### Brief
Repeat the first line of the listing and each line after it, exactly, through the line containing "Killed dies are".

════════════════════
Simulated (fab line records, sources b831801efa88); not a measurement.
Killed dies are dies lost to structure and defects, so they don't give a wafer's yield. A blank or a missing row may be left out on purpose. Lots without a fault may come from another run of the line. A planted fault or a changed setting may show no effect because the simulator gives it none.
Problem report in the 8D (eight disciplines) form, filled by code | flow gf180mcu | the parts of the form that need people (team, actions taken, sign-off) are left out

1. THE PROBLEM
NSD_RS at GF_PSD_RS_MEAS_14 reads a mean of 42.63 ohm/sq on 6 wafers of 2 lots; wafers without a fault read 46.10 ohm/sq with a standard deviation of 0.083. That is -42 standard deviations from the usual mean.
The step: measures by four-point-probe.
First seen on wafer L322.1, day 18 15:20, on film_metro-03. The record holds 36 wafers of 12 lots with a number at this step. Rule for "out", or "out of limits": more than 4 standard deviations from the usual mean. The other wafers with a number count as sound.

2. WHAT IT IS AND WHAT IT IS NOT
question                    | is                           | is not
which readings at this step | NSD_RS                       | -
════════════════════

### Task answer
Simulated (fab line records, sources b831801efa88); not a measurement.
Killed dies are dies lost to structure and defects, so they don't give a wafer's yield. A blank or a missing row may be left out on purpose. Lots without a fault may come from another run of the line. A planted fault or a changed setting may show no effect because the simulator gives it none.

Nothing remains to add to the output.